• Requirement: With both ends included, transcribe exactly the records below from their first line to the line that contains "## WAFERS, EACH WITH ITS CHAMBER".

• Information supplied:
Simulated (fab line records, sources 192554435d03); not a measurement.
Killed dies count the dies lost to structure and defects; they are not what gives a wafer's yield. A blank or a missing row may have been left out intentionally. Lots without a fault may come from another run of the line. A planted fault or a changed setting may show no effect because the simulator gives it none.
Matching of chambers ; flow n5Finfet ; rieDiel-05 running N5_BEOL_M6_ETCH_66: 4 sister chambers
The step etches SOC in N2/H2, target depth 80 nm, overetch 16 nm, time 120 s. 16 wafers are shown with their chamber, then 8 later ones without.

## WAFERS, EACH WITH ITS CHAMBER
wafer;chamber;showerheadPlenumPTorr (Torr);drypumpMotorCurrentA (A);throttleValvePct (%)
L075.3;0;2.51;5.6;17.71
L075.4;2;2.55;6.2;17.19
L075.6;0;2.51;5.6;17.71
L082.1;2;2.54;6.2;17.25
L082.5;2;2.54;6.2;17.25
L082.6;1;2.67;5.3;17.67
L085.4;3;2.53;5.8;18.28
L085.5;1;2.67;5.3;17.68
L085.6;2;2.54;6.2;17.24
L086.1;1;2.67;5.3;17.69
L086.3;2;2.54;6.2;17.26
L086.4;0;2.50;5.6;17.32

• Your response:
Simulated (fab line records, sources 192554435d03); not a measurement.
Killed dies count the dies lost to structure and defects; they are not what gives a wafer's yield. A blank or a missing row may have been left out intentionally. Lots without a fault may come from another run of the line. A planted fault or a changed setting may show no effect because the simulator gives it none.
Matching of chambers ; flow n5Finfet ; rieDiel-05 running N5_BEOL_M6_ETCH_66: 4 sister chambers
The step etches SOC in N2/H2, target depth 80 nm, overetch 16 nm, time 120 s. 16 wafers are shown with their chamber, then 8 later ones without.

## WAFERS, EACH WITH ITS CHAMBER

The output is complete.